# TASK ITEM
In the records below, find the line containing "In this document" and the line containing "If you see something"; please repeat exactly the lines from one to the other, both included, and nothing more.

# DATA EXTRACTS
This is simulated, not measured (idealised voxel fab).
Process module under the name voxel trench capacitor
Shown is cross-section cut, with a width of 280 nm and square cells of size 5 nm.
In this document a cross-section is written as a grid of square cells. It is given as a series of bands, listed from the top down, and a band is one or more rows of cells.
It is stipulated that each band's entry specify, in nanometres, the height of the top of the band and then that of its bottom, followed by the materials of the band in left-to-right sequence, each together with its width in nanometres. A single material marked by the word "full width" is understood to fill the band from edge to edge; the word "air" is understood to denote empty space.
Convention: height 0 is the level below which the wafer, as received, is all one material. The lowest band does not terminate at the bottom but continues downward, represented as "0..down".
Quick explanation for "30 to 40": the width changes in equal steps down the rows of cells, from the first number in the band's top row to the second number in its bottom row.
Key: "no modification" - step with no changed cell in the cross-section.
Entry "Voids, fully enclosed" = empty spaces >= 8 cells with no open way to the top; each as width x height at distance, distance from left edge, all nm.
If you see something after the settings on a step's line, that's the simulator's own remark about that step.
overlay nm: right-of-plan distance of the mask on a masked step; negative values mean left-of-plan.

# ANSWER BOX
In this document a cross-section is written as a grid of square cells. It is given as a series of bands, listed from the top down, and a band is one or more rows of cells.
It is stipulated that each band's entry specify, in nanometres, the height of the top of the band and then that of its bottom, followed by the materials of the band in left-to-right sequence, each together with its width in nanometres. A single material marked by the word "full width" is understood to fill the band from edge to edge; the word "air" is understood to denote empty space.
Convention: height 0 is the level below which the wafer, as received, is all one material. The lowest band does not terminate at the bottom but continues downward, represented as "0..down".
Quick explanation for "30 to 40": the width changes in equal steps down the rows of cells, from the first number in the band's top row to the second number in its bottom row.
Key: "no modification" - step with no changed cell in the cross-section.
Entry "Voids, fully enclosed" = empty spaces >= 8 cells with no open way to the top; each as width x height at distance, distance from left edge, all nm.
If you see something after the settings on a step's line, that's the simulator's own remark about that step.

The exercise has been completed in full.